--------------------

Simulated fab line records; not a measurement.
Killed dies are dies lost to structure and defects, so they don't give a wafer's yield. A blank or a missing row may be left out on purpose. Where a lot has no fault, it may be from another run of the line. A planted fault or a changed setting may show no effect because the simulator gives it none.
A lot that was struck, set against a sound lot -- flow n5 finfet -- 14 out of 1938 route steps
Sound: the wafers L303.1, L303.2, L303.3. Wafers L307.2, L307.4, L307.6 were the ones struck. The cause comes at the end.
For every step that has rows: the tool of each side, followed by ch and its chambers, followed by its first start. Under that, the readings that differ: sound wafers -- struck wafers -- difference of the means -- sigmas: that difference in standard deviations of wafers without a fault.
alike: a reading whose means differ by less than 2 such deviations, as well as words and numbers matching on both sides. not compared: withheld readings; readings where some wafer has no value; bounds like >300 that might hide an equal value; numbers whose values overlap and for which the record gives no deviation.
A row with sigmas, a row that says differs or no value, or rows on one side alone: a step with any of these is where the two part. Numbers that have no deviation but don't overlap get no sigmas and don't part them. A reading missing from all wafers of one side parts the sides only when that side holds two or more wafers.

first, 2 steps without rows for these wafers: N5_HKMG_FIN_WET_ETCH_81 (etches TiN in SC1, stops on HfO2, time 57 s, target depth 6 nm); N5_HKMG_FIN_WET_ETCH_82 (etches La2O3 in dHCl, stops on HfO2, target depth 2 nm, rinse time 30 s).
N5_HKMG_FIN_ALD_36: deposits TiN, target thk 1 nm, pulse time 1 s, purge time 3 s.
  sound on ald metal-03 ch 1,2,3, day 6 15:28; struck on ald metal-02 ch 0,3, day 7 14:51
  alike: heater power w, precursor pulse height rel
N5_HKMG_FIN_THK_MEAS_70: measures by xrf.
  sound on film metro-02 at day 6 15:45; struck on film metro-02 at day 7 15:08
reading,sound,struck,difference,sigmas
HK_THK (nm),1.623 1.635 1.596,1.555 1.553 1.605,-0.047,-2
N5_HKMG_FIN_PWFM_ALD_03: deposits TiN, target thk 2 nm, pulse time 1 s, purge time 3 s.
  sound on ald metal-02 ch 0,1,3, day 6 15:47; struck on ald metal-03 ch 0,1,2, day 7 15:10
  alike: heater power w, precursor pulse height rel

--------------------

WORK TASK
Given the records above, restate word for word only the lines starting at the one with "sound on ald metal-03" and ending at the one with "sound on ald metal-02".

RESPONSE
  sound on ald metal-03 ch 1,2,3, day 6 15:28; struck on ald metal-02 ch 0,3, day 7 14:51
  alike: heater power w, precursor pulse height rel
N5_HKMG_FIN_THK_MEAS_70: measures by xrf.
  sound on film metro-02 at day 6 15:45; struck on film metro-02 at day 7 15:08
reading,sound,struck,difference,sigmas
HK_THK (nm),1.623 1.635 1.596,1.555 1.553 1.605,-0.047,-2
N5_HKMG_FIN_PWFM_ALD_03: deposits TiN, target thk 2 nm, pulse time 1 s, purge time 3 s.
  sound on ald metal-02 ch 0,1,3, day 6 15:47; struck on ald metal-03 ch 0,1,2, day 7 15:10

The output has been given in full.